--- Extracted material Enclosed Below ---
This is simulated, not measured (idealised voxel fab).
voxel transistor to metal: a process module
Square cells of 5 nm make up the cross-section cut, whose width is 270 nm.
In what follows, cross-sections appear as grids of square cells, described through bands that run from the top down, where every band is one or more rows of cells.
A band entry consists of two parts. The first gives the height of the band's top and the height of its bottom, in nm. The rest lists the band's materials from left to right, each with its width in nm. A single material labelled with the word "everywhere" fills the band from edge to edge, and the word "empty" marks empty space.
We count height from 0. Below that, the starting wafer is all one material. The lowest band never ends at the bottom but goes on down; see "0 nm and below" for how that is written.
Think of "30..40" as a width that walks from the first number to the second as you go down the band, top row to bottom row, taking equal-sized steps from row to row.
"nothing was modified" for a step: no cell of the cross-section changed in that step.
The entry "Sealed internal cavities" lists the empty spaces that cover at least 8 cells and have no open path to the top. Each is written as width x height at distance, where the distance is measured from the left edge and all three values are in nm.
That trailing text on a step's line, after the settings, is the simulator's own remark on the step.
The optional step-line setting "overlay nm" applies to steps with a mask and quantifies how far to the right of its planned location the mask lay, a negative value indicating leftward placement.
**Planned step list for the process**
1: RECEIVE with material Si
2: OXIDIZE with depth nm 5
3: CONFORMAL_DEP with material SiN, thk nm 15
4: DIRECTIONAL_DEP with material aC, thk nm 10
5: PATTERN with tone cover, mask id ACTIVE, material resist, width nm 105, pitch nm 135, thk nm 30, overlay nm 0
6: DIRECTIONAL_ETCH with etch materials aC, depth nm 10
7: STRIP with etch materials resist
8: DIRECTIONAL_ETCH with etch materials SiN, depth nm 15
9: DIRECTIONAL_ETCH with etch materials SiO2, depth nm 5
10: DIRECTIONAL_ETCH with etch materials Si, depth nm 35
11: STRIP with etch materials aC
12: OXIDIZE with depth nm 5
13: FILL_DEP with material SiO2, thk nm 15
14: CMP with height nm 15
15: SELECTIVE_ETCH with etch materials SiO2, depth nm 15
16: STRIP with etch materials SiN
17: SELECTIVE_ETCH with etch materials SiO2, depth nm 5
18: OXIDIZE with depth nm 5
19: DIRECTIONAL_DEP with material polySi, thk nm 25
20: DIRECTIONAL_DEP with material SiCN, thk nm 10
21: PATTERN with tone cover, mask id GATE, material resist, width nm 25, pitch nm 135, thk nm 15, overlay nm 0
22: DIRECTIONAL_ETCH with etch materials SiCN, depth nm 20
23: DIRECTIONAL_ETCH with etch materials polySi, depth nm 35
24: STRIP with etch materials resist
--- End of Enclosed Extracted material ---

Action item → In the listing above, find the line containing "14: CMP with height nm 15" and the line containing "23: DIRECTIONAL_ETCH with", then repeat those two lines and everything between them exactly.

Written answer →
14: CMP with height nm 15
15: SELECTIVE_ETCH with etch materials SiO2, depth nm 15
16: STRIP with etch materials SiN
17: SELECTIVE_ETCH with etch materials SiO2, depth nm 5
18: OXIDIZE with depth nm 5
19: DIRECTIONAL_DEP with material polySi, thk nm 25
20: DIRECTIONAL_DEP with material SiCN, thk nm 10
21: PATTERN with tone cover, mask id GATE, material resist, width nm 25, pitch nm 135, thk nm 15, overlay nm 0
22: DIRECTIONAL_ETCH with etch materials SiCN, depth nm 20
23: DIRECTIONAL_ETCH with etch materials polySi, depth nm 35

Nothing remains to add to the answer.